Work request = Print all entries below exactly as they appear.

··· Extracted entries

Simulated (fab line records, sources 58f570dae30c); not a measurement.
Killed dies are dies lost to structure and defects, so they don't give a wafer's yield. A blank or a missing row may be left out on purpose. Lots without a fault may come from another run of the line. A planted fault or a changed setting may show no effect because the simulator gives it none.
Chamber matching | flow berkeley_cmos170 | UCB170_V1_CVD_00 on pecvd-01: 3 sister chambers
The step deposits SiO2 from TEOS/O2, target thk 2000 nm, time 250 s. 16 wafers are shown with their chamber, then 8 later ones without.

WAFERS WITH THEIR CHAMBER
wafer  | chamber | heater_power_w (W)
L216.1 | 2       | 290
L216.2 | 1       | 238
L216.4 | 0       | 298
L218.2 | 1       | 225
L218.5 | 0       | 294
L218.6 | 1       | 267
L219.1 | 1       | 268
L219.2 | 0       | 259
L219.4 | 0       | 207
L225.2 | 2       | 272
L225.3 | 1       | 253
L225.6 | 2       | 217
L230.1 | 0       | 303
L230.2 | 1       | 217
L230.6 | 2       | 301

······

Result =
Simulated (fab line records, sources 58f570dae30c); not a measurement.
Killed dies are dies lost to structure and defects, so they don't give a wafer's yield. A blank or a missing row may be left out on purpose. Lots without a fault may come from another run of the line. A planted fault or a changed setting may show no effect because the simulator gives it none.
Chamber matching | flow berkeley_cmos170 | UCB170_V1_CVD_00 on pecvd-01: 3 sister chambers
The step deposits SiO2 from TEOS/O2, target thk 2000 nm, time 250 s. 16 wafers are shown with their chamber, then 8 later ones without.

WAFERS WITH THEIR CHAMBER
wafer  | chamber | heater_power_w (W)
L216.1 | 2       | 290
L216.2 | 1       | 238
L216.4 | 0       | 298
L218.2 | 1       | 225
L218.5 | 0       | 294
L218.6 | 1       | 267
L219.1 | 1       | 268
L219.2 | 0       | 259
L219.4 | 0       | 207
L225.2 | 2       | 272
L225.3 | 1       | 253
L225.6 | 2       | 217
L230.1 | 0       | 303
L230.2 | 1       | 217
L230.6 | 2       | 301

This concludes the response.